Source data:
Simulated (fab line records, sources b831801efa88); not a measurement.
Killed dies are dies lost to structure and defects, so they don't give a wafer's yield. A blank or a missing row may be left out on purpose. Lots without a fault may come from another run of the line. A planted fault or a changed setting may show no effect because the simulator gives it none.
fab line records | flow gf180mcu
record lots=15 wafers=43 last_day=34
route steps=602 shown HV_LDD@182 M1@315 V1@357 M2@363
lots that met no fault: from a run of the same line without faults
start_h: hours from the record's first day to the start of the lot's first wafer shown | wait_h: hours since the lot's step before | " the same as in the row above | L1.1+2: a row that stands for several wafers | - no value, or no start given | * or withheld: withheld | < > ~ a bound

Required action: The records above, in their entirety, need to be set down again exactly.

Task response:
Simulated (fab line records, sources b831801efa88); not a measurement.
Killed dies are dies lost to structure and defects, so they don't give a wafer's yield. A blank or a missing row may be left out on purpose. Lots without a fault may come from another run of the line. A planted fault or a changed setting may show no effect because the simulator gives it none.
fab line records | flow gf180mcu
record lots=15 wafers=43 last_day=34
route steps=602 shown HV_LDD@182 M1@315 V1@357 M2@363
lots that met no fault: from a run of the same line without faults
start_h: hours from the record's first day to the start of the lot's first wafer shown | wait_h: hours since the lot's step before | " the same as in the row above | L1.1+2: a row that stands for several wafers | - no value, or no start given | * or withheld: withheld | < > ~ a bound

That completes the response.